----- Extracted data
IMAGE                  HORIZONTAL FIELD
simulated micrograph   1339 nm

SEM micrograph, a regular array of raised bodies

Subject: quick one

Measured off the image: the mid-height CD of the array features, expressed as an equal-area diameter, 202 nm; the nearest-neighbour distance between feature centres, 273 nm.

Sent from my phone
----------

Please copy exactly the lines from the first line of the records above through the line containing "Measured off the", including both, and nothing more.

IMAGE                  HORIZONTAL FIELD
simulated micrograph   1339 nm

SEM micrograph, a regular array of raised bodies

Subject: quick one

Measured off the image: the mid-height CD of the array features, expressed as an equal-area diameter, 202 nm; the nearest-neighbour distance between feature centres, 273 nm.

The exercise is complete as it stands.